Work item
Begin with the first line of the entries below. Copy each line exactly, stopping after the one that contains "Each place is".

*** Begin section ***

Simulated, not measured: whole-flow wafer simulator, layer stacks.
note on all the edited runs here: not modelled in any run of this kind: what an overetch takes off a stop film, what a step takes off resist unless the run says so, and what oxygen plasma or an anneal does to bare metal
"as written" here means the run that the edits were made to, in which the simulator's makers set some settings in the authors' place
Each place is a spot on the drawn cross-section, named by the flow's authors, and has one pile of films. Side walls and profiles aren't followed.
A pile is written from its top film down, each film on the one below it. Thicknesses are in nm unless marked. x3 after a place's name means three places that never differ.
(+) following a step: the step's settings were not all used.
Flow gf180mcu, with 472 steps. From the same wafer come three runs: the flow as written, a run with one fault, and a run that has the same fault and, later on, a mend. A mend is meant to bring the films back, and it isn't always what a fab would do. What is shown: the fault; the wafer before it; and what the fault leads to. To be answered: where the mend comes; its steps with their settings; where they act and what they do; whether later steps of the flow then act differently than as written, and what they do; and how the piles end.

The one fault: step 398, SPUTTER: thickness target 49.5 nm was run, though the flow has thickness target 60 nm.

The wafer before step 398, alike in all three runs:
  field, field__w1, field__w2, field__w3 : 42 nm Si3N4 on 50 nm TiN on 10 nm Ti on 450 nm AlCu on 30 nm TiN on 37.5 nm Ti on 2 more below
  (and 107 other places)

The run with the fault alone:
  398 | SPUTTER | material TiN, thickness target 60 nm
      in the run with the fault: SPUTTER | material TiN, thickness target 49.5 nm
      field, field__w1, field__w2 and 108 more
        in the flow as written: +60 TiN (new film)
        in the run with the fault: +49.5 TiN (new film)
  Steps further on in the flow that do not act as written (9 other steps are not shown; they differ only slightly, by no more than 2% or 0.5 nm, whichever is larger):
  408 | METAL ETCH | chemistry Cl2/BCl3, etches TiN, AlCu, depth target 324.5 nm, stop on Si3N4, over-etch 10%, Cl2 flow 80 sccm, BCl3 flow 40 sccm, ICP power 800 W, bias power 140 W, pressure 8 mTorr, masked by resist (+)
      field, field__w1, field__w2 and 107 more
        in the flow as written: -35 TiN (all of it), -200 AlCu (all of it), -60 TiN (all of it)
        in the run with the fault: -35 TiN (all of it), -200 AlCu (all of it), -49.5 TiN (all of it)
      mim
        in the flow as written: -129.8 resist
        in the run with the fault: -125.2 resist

*** End section ***

Task output
Simulated, not measured: whole-flow wafer simulator, layer stacks.
note on all the edited runs here: not modelled in any run of this kind: what an overetch takes off a stop film, what a step takes off resist unless the run says so, and what oxygen plasma or an anneal does to bare metal
"as written" here means the run that the edits were made to, in which the simulator's makers set some settings in the authors' place
Each place is a spot on the drawn cross-section, named by the flow's authors, and has one pile of films. Side walls and profiles aren't followed.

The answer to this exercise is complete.